[Supplied data — start]
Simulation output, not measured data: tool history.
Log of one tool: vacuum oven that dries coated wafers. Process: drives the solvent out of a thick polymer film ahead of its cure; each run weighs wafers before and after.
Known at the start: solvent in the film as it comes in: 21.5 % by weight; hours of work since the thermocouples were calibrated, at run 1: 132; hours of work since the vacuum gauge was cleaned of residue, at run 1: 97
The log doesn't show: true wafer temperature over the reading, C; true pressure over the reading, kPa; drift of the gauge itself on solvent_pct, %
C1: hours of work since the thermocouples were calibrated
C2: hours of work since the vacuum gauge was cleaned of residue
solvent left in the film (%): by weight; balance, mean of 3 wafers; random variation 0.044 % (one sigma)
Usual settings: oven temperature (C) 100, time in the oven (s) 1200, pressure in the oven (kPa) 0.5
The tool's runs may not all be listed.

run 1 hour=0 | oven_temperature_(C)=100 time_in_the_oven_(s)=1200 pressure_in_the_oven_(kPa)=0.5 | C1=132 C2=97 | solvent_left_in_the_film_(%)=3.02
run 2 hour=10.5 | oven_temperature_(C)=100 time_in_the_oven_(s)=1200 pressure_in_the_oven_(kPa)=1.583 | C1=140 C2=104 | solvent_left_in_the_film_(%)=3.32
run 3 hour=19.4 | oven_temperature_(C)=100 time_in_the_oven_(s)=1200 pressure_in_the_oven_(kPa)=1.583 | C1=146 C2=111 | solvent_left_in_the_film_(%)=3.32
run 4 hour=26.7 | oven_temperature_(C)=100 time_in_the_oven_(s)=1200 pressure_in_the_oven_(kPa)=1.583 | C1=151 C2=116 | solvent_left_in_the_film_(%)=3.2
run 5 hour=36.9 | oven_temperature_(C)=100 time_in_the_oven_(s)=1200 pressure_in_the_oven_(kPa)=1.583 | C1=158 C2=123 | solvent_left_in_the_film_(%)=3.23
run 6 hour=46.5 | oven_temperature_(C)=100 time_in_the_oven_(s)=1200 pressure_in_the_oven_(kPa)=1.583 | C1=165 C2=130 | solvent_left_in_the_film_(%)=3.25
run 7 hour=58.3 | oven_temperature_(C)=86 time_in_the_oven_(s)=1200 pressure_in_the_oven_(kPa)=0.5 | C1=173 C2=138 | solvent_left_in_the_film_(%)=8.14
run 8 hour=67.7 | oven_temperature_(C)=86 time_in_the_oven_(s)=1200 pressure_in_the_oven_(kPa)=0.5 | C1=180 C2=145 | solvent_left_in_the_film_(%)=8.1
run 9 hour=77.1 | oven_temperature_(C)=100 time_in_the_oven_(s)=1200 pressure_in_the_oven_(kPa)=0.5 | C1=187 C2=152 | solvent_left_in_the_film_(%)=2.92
[Supplied data — finish]

Work instruction:
Using the listing above, return word for word each line from the one that has "C1: hours of" through the one that has "run 2 hour=10.5", and no line outside that range.

Your solution:
C1: hours of work since the thermocouples were calibrated
C2: hours of work since the vacuum gauge was cleaned of residue
solvent left in the film (%): by weight; balance, mean of 3 wafers; random variation 0.044 % (one sigma)
Usual settings: oven temperature (C) 100, time in the oven (s) 1200, pressure in the oven (kPa) 0.5
The tool's runs may not all be listed.

run 1 hour=0 | oven_temperature_(C)=100 time_in_the_oven_(s)=1200 pressure_in_the_oven_(kPa)=0.5 | C1=132 C2=97 | solvent_left_in_the_film_(%)=3.02
run 2 hour=10.5 | oven_temperature_(C)=100 time_in_the_oven_(s)=1200 pressure_in_the_oven_(kPa)=1.583 | C1=140 C2=104 | solvent_left_in_the_film_(%)=3.32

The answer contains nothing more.